**Activity:**
Restate, word for word, every line of the data.

Supplied records below:
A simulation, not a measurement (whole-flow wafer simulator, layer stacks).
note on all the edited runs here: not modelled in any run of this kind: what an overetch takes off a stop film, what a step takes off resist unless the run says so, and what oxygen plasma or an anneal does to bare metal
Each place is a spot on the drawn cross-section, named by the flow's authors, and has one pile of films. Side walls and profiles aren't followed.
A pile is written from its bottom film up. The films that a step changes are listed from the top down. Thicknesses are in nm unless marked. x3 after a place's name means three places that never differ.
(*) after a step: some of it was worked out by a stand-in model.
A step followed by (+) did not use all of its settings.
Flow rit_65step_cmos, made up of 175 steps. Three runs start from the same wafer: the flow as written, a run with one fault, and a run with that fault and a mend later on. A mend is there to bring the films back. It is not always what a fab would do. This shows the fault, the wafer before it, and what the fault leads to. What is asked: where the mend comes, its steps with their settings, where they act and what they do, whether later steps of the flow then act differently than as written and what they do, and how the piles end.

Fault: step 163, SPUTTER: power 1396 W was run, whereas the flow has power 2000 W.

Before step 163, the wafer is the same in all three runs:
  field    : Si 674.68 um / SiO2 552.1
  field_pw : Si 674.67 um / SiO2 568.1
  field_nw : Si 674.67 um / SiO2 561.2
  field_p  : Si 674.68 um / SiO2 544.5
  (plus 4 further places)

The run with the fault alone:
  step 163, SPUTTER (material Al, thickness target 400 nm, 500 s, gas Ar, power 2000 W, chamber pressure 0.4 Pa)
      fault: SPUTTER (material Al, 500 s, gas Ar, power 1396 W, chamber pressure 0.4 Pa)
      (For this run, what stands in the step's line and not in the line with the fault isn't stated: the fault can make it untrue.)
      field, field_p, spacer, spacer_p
End of Supplied records.

**Answer box:**
A simulation, not a measurement (whole-flow wafer simulator, layer stacks).
note on all the edited runs here: not modelled in any run of this kind: what an overetch takes off a stop film, what a step takes off resist unless the run says so, and what oxygen plasma or an anneal does to bare metal
Each place is a spot on the drawn cross-section, named by the flow's authors, and has one pile of films. Side walls and profiles aren't followed.
A pile is written from its bottom film up. The films that a step changes are listed from the top down. Thicknesses are in nm unless marked. x3 after a place's name means three places that never differ.
(*) after a step: some of it was worked out by a stand-in model.
A step followed by (+) did not use all of its settings.
Flow rit_65step_cmos, made up of 175 steps. Three runs start from the same wafer: the flow as written, a run with one fault, and a run with that fault and a mend later on. A mend is there to bring the films back. It is not always what a fab would do. This shows the fault, the wafer before it, and what the fault leads to. What is asked: where the mend comes, its steps with their settings, where they act and what they do, whether later steps of the flow then act differently than as written and what they do, and how the piles end.

Fault: step 163, SPUTTER: power 1396 W was run, whereas the flow has power 2000 W.

Before step 163, the wafer is the same in all three runs:
  field    : Si 674.68 um / SiO2 552.1
  field_pw : Si 674.67 um / SiO2 568.1
  field_nw : Si 674.67 um / SiO2 561.2
  field_p  : Si 674.68 um / SiO2 544.5
  (plus 4 further places)

The run with the fault alone:
  step 163, SPUTTER (material Al, thickness target 400 nm, 500 s, gas Ar, power 2000 W, chamber pressure 0.4 Pa)
      fault: SPUTTER (material Al, 500 s, gas Ar, power 1396 W, chamber pressure 0.4 Pa)
      (For this run, what stands in the step's line and not in the line with the fault isn't stated: the fault can make it untrue.)
      field, field_p, spacer, spacer_p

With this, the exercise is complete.